**WORK INSTRUCTION:** Only the lines from the start of the material through the line containing "(+) after a" are to be extracted, exactly as they appear.

———
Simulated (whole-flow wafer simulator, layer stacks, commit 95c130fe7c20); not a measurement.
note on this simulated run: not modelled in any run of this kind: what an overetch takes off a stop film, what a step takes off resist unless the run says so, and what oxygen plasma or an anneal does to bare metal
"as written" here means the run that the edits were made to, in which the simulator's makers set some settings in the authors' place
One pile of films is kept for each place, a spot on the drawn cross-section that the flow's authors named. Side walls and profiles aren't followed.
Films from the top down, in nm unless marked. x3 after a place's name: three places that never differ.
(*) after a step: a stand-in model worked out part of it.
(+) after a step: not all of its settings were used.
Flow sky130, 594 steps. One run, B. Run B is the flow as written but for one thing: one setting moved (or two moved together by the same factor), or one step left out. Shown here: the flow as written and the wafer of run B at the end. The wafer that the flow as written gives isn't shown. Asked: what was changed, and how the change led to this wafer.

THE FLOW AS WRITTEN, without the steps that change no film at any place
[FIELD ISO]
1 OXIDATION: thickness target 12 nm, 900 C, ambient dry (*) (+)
———

**WORKED SOLUTION:**
Simulated (whole-flow wafer simulator, layer stacks, commit 95c130fe7c20); not a measurement.
note on this simulated run: not modelled in any run of this kind: what an overetch takes off a stop film, what a step takes off resist unless the run says so, and what oxygen plasma or an anneal does to bare metal
"as written" here means the run that the edits were made to, in which the simulator's makers set some settings in the authors' place
One pile of films is kept for each place, a spot on the drawn cross-section that the flow's authors named. Side walls and profiles aren't followed.
Films from the top down, in nm unless marked. x3 after a place's name: three places that never differ.
(*) after a step: a stand-in model worked out part of it.
(+) after a step: not all of its settings were used.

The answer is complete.